◆ RECORD EXCERPTS ◆
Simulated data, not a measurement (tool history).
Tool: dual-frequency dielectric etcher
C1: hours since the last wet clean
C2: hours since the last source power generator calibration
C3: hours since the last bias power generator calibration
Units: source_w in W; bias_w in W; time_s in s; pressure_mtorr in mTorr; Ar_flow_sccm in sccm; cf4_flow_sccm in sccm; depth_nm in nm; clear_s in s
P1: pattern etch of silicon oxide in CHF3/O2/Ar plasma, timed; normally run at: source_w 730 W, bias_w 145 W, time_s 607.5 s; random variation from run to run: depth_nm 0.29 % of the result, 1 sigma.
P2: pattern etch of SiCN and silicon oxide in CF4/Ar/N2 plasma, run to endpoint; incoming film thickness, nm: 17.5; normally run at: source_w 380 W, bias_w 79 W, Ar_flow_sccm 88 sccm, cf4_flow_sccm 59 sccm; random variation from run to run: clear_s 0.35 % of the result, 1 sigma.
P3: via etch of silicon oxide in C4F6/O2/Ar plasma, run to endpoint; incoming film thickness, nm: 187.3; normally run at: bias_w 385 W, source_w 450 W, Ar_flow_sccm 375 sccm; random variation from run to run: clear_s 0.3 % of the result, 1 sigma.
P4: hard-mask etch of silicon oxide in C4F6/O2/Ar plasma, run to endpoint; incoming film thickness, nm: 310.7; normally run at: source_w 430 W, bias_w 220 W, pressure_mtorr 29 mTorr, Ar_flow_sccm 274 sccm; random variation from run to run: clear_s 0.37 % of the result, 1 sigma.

◆ WORK TASK ◆
Up to and including the line that holds "P1: pattern etch", reproduce the records above exactly from their first line, and give nothing else.

◆ PROBLEM SOLUTION ◆
Simulated data, not a measurement (tool history).
Tool: dual-frequency dielectric etcher
C1: hours since the last wet clean
C2: hours since the last source power generator calibration
C3: hours since the last bias power generator calibration
Units: source_w in W; bias_w in W; time_s in s; pressure_mtorr in mTorr; Ar_flow_sccm in sccm; cf4_flow_sccm in sccm; depth_nm in nm; clear_s in s
P1: pattern etch of silicon oxide in CHF3/O2/Ar plasma, timed; normally run at: source_w 730 W, bias_w 145 W, time_s 607.5 s; random variation from run to run: depth_nm 0.29 % of the result, 1 sigma.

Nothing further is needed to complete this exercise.